## TASK ITEM:
The reply must return each line of the data exactly.

Segment Start: DATA RECORDS
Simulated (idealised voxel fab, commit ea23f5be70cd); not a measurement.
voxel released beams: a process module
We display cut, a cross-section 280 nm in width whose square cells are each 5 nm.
Segment End: DATA RECORDS

## EXERCISE SOLUTION:
Simulated (idealised voxel fab, commit ea23f5be70cd); not a measurement.
voxel released beams: a process module
We display cut, a cross-section 280 nm in width whose square cells are each 5 nm.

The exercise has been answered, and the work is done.